Supplied information ▸
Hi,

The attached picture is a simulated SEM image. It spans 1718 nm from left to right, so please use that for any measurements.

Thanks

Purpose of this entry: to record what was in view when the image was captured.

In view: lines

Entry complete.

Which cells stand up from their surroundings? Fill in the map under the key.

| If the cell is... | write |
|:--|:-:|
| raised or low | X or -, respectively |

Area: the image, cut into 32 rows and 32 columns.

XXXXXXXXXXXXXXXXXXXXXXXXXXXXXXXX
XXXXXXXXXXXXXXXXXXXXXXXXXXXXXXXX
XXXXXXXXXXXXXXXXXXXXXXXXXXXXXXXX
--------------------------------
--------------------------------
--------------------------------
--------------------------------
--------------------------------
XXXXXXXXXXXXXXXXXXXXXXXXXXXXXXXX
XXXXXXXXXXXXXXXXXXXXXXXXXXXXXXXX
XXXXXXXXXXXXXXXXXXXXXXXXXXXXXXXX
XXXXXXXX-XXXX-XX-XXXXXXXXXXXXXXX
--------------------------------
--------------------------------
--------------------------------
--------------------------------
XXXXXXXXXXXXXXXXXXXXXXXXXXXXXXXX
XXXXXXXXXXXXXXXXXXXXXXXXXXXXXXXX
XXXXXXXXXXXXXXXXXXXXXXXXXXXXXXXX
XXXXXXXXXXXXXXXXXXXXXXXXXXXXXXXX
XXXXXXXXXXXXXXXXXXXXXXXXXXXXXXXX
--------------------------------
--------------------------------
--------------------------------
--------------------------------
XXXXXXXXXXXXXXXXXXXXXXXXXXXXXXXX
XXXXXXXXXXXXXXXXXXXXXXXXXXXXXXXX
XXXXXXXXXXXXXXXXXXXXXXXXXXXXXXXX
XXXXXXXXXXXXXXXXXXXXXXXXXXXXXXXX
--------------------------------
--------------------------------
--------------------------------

Work instruction ▸ Word for word, restate the listing above from its first line to the line with "-, respectively |", keeping both.

Written reply ▸
Hi,

The attached picture is a simulated SEM image. It spans 1718 nm from left to right, so please use that for any measurements.

Thanks

Purpose of this entry: to record what was in view when the image was captured.

In view: lines

Entry complete.

Which cells stand up from their surroundings? Fill in the map under the key.

| If the cell is... | write |
|:--|:-:|
| raised or low | X or -, respectively |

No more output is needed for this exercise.